**Study material**.
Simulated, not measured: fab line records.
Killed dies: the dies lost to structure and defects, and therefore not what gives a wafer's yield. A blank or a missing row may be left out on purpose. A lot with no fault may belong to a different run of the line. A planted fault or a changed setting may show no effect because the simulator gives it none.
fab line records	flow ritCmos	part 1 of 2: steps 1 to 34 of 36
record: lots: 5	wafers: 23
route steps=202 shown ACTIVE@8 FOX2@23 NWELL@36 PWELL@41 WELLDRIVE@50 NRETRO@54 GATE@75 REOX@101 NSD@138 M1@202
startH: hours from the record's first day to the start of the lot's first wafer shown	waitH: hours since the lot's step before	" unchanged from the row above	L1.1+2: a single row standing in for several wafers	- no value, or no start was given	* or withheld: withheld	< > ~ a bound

**Exercise**. Going down the listing above, begin printing at the line with "to 34 of 36" and finish with the line with "route steps=202 shown", exactly as they appear.

**Exercise response**.
fab line records	flow ritCmos	part 1 of 2: steps 1 to 34 of 36
record: lots: 5	wafers: 23
route steps=202 shown ACTIVE@8 FOX2@23 NWELL@36 PWELL@41 WELLDRIVE@50 NRETRO@54 GATE@75 REOX@101 NSD@138 M1@202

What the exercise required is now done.